╭─ Dataset

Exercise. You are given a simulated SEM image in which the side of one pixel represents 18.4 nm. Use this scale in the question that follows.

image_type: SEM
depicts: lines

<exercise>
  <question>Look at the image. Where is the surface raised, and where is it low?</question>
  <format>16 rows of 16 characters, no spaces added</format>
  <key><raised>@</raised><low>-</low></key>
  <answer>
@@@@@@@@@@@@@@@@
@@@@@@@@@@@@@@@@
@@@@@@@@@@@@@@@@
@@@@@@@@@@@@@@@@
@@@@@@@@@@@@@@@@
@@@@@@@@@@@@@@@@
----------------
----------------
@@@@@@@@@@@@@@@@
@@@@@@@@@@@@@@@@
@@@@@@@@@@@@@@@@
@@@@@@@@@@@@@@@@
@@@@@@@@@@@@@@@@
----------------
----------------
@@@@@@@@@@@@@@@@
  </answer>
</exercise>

╰─

■ **Work instruction**
Repeat the material exactly. Begin with its first line and end with the line that has "<question>Look at the".

■ **Answer section**
Exercise. You are given a simulated SEM image in which the side of one pixel represents 18.4 nm. Use this scale in the question that follows.

image_type: SEM
depicts: lines

<exercise>
  <question>Look at the image. Where is the surface raised, and where is it low?</question>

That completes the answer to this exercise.